Provided data: Begin

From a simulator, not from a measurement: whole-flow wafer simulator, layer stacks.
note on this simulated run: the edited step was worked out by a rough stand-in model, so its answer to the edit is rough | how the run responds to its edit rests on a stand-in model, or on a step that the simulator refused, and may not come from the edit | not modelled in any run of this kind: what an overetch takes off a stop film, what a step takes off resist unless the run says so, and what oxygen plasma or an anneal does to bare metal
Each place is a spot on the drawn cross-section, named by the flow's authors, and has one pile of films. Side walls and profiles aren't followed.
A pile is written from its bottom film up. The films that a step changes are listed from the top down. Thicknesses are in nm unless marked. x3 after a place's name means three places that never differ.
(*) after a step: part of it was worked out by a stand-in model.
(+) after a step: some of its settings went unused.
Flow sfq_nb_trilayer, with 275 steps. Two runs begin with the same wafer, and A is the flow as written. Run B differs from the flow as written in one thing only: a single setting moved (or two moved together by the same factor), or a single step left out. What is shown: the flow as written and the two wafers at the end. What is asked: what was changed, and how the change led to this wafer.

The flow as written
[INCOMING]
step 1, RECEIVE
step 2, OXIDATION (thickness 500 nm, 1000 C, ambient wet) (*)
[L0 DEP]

Provided data: End

_Work order:_ The records above must be set down again exactly as written.

_Answer box:_
From a simulator, not from a measurement: whole-flow wafer simulator, layer stacks.
note on this simulated run: the edited step was worked out by a rough stand-in model, so its answer to the edit is rough | how the run responds to its edit rests on a stand-in model, or on a step that the simulator refused, and may not come from the edit | not modelled in any run of this kind: what an overetch takes off a stop film, what a step takes off resist unless the run says so, and what oxygen plasma or an anneal does to bare metal
Each place is a spot on the drawn cross-section, named by the flow's authors, and has one pile of films. Side walls and profiles aren't followed.
A pile is written from its bottom film up. The films that a step changes are listed from the top down. Thicknesses are in nm unless marked. x3 after a place's name means three places that never differ.
(*) after a step: part of it was worked out by a stand-in model.
(+) after a step: some of its settings went unused.
Flow sfq_nb_trilayer, with 275 steps. Two runs begin with the same wafer, and A is the flow as written. Run B differs from the flow as written in one thing only: a single setting moved (or two moved together by the same factor), or a single step left out. What is shown: the flow as written and the two wafers at the end. What is asked: what was changed, and how the change led to this wafer.

The flow as written
[INCOMING]
step 1, RECEIVE
step 2, OXIDATION (thickness 500 nm, 1000 C, ambient wet) (*)
[L0 DEP]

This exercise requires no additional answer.